[Given records]

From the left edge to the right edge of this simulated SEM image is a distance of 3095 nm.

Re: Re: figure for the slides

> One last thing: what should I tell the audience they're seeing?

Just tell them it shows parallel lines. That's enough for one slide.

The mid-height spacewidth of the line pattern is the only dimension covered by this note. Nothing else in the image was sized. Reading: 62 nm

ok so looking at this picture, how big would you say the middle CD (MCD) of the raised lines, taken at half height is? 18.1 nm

[/Given records]

## Brief
Between the first line of the entries above and the line with "The mid-height spacewidth", both included, copy every line exactly and nothing outside that range.

## Task solution
From the left edge to the right edge of this simulated SEM image is a distance of 3095 nm.

Re: Re: figure for the slides

> One last thing: what should I tell the audience they're seeing?

Just tell them it shows parallel lines. That's enough for one slide.

The mid-height spacewidth of the line pattern is the only dimension covered by this note. Nothing else in the image was sized. Reading: 62 nm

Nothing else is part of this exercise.